STORED DATA ▸
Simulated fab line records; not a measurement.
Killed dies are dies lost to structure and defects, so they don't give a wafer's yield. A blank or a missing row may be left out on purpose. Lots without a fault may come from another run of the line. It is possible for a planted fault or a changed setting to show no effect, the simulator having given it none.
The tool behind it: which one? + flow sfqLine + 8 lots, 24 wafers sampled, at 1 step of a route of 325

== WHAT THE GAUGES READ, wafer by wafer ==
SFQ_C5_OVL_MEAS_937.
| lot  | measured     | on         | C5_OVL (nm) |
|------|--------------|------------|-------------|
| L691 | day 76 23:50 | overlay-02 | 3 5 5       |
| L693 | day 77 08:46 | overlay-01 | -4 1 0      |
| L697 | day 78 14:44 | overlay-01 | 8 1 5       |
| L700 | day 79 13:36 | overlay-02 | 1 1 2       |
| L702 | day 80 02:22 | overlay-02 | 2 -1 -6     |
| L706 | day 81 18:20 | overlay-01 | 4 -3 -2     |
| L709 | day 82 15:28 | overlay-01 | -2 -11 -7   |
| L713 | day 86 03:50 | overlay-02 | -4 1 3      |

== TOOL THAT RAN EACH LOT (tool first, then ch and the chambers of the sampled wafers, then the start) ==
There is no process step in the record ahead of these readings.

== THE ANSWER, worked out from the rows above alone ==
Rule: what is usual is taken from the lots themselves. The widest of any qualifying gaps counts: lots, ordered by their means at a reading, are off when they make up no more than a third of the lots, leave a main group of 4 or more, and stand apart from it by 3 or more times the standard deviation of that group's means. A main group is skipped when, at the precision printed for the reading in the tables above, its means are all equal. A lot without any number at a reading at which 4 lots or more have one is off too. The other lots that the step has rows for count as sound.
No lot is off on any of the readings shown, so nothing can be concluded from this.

WORK ORDER ▸ Return a faithful copy of all the records above.

WORKED SOLUTION ▸
Simulated fab line records; not a measurement.
Killed dies are dies lost to structure and defects, so they don't give a wafer's yield. A blank or a missing row may be left out on purpose. Lots without a fault may come from another run of the line. It is possible for a planted fault or a changed setting to show no effect, the simulator having given it none.
The tool behind it: which one? + flow sfqLine + 8 lots, 24 wafers sampled, at 1 step of a route of 325

== WHAT THE GAUGES READ, wafer by wafer ==
SFQ_C5_OVL_MEAS_937.
| lot  | measured     | on         | C5_OVL (nm) |
|------|--------------|------------|-------------|
| L691 | day 76 23:50 | overlay-02 | 3 5 5       |
| L693 | day 77 08:46 | overlay-01 | -4 1 0      |
| L697 | day 78 14:44 | overlay-01 | 8 1 5       |
| L700 | day 79 13:36 | overlay-02 | 1 1 2       |
| L702 | day 80 02:22 | overlay-02 | 2 -1 -6     |
| L706 | day 81 18:20 | overlay-01 | 4 -3 -2     |
| L709 | day 82 15:28 | overlay-01 | -2 -11 -7   |
| L713 | day 86 03:50 | overlay-02 | -4 1 3      |

== TOOL THAT RAN EACH LOT (tool first, then ch and the chambers of the sampled wafers, then the start) ==
There is no process step in the record ahead of these readings.

== THE ANSWER, worked out from the rows above alone ==
Rule: what is usual is taken from the lots themselves. The widest of any qualifying gaps counts: lots, ordered by their means at a reading, are off when they make up no more than a third of the lots, leave a main group of 4 or more, and stand apart from it by 3 or more times the standard deviation of that group's means. A main group is skipped when, at the precision printed for the reading in the tables above, its means are all equal. A lot without any number at a reading at which 4 lots or more have one is off too. The other lots that the step has rows for count as sound.
No lot is off on any of the readings shown, so nothing can be concluded from this.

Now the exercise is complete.